_WORK ORDER_
Everything from the first line of the entries through the line containing "Compare the cross-section" is to be retyped exactly, and nothing beyond it.

_RECORD SET_
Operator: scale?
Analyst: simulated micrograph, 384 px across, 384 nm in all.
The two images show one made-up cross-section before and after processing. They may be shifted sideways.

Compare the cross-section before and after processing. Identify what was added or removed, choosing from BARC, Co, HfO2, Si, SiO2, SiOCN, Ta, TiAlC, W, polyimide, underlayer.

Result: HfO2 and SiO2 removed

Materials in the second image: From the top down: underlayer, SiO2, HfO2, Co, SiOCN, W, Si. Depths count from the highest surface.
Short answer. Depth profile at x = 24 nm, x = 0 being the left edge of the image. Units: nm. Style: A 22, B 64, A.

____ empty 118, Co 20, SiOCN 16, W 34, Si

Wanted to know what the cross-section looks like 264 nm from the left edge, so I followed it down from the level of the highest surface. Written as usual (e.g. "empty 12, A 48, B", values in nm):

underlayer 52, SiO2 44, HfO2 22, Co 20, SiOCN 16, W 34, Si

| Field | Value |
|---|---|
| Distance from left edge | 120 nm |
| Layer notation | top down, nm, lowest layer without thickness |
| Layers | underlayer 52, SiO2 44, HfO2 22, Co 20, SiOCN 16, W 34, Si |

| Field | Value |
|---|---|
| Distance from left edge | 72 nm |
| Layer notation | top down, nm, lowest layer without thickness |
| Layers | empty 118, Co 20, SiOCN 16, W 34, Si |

_EXERCISE RESPONSE_
Operator: scale?
Analyst: simulated micrograph, 384 px across, 384 nm in all.
The two images show one made-up cross-section before and after processing. They may be shifted sideways.

Compare the cross-section before and after processing. Identify what was added or removed, choosing from BARC, Co, HfO2, Si, SiO2, SiOCN, Ta, TiAlC, W, polyimide, underlayer.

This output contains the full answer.